◆ ◆ ◆

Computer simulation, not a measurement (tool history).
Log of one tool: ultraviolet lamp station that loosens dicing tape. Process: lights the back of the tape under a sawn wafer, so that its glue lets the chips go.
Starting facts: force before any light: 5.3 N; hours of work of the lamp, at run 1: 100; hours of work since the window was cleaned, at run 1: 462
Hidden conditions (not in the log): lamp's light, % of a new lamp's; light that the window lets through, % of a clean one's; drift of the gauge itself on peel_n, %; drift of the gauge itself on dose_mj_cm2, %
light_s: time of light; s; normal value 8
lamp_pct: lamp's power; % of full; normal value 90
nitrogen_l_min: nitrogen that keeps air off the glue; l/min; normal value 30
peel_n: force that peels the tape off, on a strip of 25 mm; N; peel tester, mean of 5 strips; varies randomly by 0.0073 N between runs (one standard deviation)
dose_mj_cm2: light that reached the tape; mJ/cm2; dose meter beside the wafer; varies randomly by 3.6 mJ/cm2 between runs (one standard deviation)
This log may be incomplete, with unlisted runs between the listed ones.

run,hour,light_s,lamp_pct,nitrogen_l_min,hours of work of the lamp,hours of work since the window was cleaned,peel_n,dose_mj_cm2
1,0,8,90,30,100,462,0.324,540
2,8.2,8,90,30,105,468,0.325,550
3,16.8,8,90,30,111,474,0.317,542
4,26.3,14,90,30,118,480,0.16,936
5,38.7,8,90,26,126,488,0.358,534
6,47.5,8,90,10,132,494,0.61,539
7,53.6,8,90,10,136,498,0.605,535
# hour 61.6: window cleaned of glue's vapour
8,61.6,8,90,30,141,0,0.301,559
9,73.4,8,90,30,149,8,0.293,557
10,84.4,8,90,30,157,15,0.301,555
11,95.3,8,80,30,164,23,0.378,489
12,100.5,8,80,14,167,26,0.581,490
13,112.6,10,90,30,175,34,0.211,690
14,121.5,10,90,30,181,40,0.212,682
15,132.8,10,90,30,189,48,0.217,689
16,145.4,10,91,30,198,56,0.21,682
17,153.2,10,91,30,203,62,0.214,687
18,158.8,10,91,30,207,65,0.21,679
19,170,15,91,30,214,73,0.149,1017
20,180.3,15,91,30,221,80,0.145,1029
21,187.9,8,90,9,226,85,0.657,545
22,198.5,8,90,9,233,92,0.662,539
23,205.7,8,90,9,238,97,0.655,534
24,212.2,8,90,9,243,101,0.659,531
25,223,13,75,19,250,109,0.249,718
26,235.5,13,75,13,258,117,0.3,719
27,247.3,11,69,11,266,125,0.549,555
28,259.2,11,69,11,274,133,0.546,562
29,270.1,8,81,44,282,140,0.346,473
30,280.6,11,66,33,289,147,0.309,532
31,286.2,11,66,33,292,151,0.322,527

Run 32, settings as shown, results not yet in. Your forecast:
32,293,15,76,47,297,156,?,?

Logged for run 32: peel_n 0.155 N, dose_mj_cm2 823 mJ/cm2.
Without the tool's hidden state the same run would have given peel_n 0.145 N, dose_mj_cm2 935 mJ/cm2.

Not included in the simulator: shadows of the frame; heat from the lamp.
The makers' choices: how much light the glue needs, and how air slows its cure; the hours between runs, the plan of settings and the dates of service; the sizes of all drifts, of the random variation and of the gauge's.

◆ ◆ ◆

Work instruction: Scan the lines above for "11,95.3,8,80,30,164,23,0.378,489" and for "Not included in". Repeat exactly the line holding each of them and every line in between.

Written answer:
11,95.3,8,80,30,164,23,0.378,489
12,100.5,8,80,14,167,26,0.581,490
13,112.6,10,90,30,175,34,0.211,690
14,121.5,10,90,30,181,40,0.212,682
15,132.8,10,90,30,189,48,0.217,689
16,145.4,10,91,30,198,56,0.21,682
17,153.2,10,91,30,203,62,0.214,687
18,158.8,10,91,30,207,65,0.21,679
19,170,15,91,30,214,73,0.149,1017
20,180.3,15,91,30,221,80,0.145,1029
21,187.9,8,90,9,226,85,0.657,545
22,198.5,8,90,9,233,92,0.662,539
23,205.7,8,90,9,238,97,0.655,534
24,212.2,8,90,9,243,101,0.659,531
25,223,13,75,19,250,109,0.249,718
26,235.5,13,75,13,258,117,0.3,719
27,247.3,11,69,11,266,125,0.549,555
28,259.2,11,69,11,274,133,0.546,562
29,270.1,8,81,44,282,140,0.346,473
30,280.6,11,66,33,289,147,0.309,532
31,286.2,11,66,33,292,151,0.322,527

Run 32, settings as shown, results not yet in. Your forecast:
32,293,15,76,47,297,156,?,?

Logged for run 32: peel_n 0.155 N, dose_mj_cm2 823 mJ/cm2.
Without the tool's hidden state the same run would have given peel_n 0.145 N, dose_mj_cm2 935 mJ/cm2.

Not included in the simulator: shadows of the frame; heat from the lamp.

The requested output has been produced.